-- Opening Marker --

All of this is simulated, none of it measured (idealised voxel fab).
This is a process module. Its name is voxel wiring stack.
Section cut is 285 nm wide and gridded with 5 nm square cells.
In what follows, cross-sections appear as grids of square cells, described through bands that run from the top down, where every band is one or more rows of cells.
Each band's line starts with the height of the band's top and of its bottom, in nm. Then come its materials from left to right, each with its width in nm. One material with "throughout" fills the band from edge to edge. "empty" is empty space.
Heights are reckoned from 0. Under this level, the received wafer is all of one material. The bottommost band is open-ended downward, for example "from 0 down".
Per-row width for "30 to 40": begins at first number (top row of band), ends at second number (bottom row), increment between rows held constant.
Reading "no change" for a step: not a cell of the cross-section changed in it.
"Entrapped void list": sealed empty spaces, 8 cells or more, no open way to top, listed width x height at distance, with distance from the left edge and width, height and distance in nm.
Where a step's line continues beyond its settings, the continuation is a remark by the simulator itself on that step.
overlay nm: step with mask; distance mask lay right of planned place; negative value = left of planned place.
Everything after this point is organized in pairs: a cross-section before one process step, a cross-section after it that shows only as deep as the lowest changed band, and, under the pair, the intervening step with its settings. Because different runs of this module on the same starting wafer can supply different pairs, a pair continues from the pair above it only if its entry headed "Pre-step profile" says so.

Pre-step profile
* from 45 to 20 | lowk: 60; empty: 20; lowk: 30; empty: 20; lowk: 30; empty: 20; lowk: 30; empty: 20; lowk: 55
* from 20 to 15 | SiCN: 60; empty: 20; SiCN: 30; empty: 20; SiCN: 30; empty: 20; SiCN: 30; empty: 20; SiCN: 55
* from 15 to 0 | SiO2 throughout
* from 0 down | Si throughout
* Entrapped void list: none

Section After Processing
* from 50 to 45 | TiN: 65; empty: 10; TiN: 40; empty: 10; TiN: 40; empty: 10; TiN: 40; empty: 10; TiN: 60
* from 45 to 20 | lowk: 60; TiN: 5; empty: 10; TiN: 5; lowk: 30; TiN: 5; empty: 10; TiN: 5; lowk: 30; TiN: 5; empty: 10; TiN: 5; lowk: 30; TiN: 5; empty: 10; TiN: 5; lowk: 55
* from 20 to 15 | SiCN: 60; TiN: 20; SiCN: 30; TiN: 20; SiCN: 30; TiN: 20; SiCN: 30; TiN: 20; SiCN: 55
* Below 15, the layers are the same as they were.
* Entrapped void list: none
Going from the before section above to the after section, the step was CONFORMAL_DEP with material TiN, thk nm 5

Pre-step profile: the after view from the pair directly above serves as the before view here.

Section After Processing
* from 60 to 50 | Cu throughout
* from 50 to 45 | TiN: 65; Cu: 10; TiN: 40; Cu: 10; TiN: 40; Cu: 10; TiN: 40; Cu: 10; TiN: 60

-- Closing Marker --

Return exactly the lines from the beginning of the data above through the one containing "Each band's line", please. Include both end lines and add nothing else.

#### Task answer:
All of this is simulated, none of it measured (idealised voxel fab).
This is a process module. Its name is voxel wiring stack.
Section cut is 285 nm wide and gridded with 5 nm square cells.
In what follows, cross-sections appear as grids of square cells, described through bands that run from the top down, where every band is one or more rows of cells.
Each band's line starts with the height of the band's top and of its bottom, in nm. Then come its materials from left to right, each with its width in nm. One material with "throughout" fills the band from edge to edge. "empty" is empty space.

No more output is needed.